Starting with the first line and ending with the one that holds "Killed dies are", retype the entries exactly.

Records supplied:
━━━━━━━━━━━━━━━━━━━━
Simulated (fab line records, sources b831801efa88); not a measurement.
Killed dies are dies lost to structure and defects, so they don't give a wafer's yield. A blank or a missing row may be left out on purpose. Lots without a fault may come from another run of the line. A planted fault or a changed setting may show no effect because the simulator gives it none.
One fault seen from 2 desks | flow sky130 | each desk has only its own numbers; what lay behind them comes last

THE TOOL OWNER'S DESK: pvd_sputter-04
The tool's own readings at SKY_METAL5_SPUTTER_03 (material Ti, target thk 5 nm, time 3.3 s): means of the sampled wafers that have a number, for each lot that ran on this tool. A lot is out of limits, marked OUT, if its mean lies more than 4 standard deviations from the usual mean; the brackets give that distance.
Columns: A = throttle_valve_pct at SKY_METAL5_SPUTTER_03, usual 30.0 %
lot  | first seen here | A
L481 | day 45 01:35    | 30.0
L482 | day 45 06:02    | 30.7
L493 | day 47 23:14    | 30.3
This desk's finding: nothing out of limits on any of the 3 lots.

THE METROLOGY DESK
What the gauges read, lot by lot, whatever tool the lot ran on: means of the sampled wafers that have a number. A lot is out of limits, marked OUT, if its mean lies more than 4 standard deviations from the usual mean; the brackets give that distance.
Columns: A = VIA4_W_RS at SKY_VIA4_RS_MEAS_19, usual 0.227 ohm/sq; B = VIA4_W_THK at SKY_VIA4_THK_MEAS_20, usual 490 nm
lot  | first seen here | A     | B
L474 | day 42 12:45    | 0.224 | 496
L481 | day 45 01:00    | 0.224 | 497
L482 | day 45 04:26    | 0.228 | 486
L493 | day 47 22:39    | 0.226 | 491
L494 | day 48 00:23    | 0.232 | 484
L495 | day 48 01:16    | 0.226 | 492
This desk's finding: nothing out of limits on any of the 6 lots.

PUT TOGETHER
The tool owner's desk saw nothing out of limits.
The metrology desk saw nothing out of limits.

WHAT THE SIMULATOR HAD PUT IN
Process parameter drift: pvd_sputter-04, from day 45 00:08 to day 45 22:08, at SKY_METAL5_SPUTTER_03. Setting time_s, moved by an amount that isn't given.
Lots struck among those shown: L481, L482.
━━━━━━━━━━━━━━━━━━━━

Exercise output:
Simulated (fab line records, sources b831801efa88); not a measurement.
Killed dies are dies lost to structure and defects, so they don't give a wafer's yield. A blank or a missing row may be left out on purpose. Lots without a fault may come from another run of the line. A planted fault or a changed setting may show no effect because the simulator gives it none.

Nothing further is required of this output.